Excerpted data
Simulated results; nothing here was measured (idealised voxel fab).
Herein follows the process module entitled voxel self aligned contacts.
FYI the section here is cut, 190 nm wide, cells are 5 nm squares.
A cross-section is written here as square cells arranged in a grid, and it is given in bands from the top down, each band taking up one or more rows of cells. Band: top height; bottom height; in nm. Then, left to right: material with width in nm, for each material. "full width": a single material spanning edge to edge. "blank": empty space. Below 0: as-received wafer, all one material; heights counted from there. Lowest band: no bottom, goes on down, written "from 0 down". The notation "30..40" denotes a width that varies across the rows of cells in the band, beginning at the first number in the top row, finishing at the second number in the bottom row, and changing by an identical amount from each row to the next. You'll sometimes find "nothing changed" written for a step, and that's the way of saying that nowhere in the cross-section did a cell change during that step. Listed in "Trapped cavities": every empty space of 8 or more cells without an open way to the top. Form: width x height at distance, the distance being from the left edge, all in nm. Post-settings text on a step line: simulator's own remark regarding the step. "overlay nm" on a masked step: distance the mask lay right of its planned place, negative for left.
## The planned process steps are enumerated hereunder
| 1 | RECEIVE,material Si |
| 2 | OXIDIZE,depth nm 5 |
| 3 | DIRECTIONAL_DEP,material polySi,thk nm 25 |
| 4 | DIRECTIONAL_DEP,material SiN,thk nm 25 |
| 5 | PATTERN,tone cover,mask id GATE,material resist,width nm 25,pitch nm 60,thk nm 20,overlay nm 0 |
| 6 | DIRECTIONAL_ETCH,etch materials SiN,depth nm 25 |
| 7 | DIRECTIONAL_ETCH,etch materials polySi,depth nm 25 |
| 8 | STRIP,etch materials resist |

Work request
All of the data above should be transcribed exactly.

Answer box
Simulated results; nothing here was measured (idealised voxel fab).
Herein follows the process module entitled voxel self aligned contacts.
FYI the section here is cut, 190 nm wide, cells are 5 nm squares.
A cross-section is written here as square cells arranged in a grid, and it is given in bands from the top down, each band taking up one or more rows of cells. Band: top height; bottom height; in nm. Then, left to right: material with width in nm, for each material. "full width": a single material spanning edge to edge. "blank": empty space. Below 0: as-received wafer, all one material; heights counted from there. Lowest band: no bottom, goes on down, written "from 0 down". The notation "30..40" denotes a width that varies across the rows of cells in the band, beginning at the first number in the top row, finishing at the second number in the bottom row, and changing by an identical amount from each row to the next. You'll sometimes find "nothing changed" written for a step, and that's the way of saying that nowhere in the cross-section did a cell change during that step. Listed in "Trapped cavities": every empty space of 8 or more cells without an open way to the top. Form: width x height at distance, the distance being from the left edge, all in nm. Post-settings text on a step line: simulator's own remark regarding the step. "overlay nm" on a masked step: distance the mask lay right of its planned place, negative for left.
## The planned process steps are enumerated hereunder
| 1 | RECEIVE,material Si |
| 2 | OXIDIZE,depth nm 5 |
| 3 | DIRECTIONAL_DEP,material polySi,thk nm 25 |
| 4 | DIRECTIONAL_DEP,material SiN,thk nm 25 |
| 5 | PATTERN,tone cover,mask id GATE,material resist,width nm 25,pitch nm 60,thk nm 20,overlay nm 0 |
| 6 | DIRECTIONAL_ETCH,etch materials SiN,depth nm 25 |
| 7 | DIRECTIONAL_ETCH,etch materials polySi,depth nm 25 |
| 8 | STRIP,etch materials resist |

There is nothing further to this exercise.